Work task
Print, exactly as they appear in the listing below, the lines from the line with "route steps=202 shown" to the line with "start_h: start of", with both end lines kept.

::::
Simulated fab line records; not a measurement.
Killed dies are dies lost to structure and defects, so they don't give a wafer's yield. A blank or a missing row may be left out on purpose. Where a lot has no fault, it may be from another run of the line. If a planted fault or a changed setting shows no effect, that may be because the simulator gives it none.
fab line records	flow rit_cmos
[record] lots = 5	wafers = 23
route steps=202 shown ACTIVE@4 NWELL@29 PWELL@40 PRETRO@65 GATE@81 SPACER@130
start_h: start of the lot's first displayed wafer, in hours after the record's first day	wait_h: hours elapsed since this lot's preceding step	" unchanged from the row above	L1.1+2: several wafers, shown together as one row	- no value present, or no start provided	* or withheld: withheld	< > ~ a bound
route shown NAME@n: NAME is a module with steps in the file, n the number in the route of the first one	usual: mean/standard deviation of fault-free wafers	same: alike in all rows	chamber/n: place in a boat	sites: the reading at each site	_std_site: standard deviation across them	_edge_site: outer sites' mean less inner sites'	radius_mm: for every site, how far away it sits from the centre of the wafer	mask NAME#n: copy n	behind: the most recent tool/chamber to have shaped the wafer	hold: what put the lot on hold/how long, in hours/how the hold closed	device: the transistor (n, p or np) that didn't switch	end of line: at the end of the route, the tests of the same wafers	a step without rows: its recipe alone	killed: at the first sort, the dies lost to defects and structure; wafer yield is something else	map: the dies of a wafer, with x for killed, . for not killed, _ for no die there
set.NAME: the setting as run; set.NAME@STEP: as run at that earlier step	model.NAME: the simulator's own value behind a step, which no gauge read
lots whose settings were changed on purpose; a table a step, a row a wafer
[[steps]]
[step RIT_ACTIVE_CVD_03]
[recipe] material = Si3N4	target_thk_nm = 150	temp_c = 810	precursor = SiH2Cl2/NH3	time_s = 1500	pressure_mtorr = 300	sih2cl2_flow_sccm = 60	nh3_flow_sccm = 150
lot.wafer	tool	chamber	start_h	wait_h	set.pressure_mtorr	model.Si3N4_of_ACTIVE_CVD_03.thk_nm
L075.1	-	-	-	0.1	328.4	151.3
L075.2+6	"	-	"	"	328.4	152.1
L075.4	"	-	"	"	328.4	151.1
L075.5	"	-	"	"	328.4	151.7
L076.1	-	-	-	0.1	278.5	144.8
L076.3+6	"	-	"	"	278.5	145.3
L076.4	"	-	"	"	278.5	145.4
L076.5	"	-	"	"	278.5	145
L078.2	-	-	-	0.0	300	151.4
::::

Worked solution
route steps=202 shown ACTIVE@4 NWELL@29 PWELL@40 PRETRO@65 GATE@81 SPACER@130
start_h: start of the lot's first displayed wafer, in hours after the record's first day	wait_h: hours elapsed since this lot's preceding step	" unchanged from the row above	L1.1+2: several wafers, shown together as one row	- no value present, or no start provided	* or withheld: withheld	< > ~ a bound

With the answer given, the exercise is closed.